Assigned task => Reproduce exactly the opening lines of the listing, stopping after the line that contains "The level at" and including it.

━━ Records shown

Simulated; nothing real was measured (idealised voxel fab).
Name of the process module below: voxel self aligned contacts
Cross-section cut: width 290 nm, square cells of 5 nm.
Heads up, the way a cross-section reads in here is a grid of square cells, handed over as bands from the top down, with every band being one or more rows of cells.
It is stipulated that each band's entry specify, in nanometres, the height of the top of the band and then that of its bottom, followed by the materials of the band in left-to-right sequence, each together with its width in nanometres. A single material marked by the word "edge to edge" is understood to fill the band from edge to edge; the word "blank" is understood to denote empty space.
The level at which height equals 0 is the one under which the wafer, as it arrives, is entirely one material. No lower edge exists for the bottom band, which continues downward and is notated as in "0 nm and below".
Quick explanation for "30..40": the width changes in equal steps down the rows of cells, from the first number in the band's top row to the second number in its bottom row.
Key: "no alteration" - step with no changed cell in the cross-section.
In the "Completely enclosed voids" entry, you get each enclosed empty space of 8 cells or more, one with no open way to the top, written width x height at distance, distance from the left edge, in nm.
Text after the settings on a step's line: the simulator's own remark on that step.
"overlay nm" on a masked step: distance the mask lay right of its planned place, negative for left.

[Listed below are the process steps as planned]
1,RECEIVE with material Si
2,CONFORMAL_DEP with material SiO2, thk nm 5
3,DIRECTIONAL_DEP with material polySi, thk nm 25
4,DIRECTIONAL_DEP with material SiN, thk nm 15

━━━━

Task solution =>
Simulated; nothing real was measured (idealised voxel fab).
Name of the process module below: voxel self aligned contacts
Cross-section cut: width 290 nm, square cells of 5 nm.
Heads up, the way a cross-section reads in here is a grid of square cells, handed over as bands from the top down, with every band being one or more rows of cells.
It is stipulated that each band's entry specify, in nanometres, the height of the top of the band and then that of its bottom, followed by the materials of the band in left-to-right sequence, each together with its width in nanometres. A single material marked by the word "edge to edge" is understood to fill the band from edge to edge; the word "blank" is understood to denote empty space.
The level at which height equals 0 is the one under which the wafer, as it arrives, is entirely one material. No lower edge exists for the bottom band, which continues downward and is notated as in "0 nm and below".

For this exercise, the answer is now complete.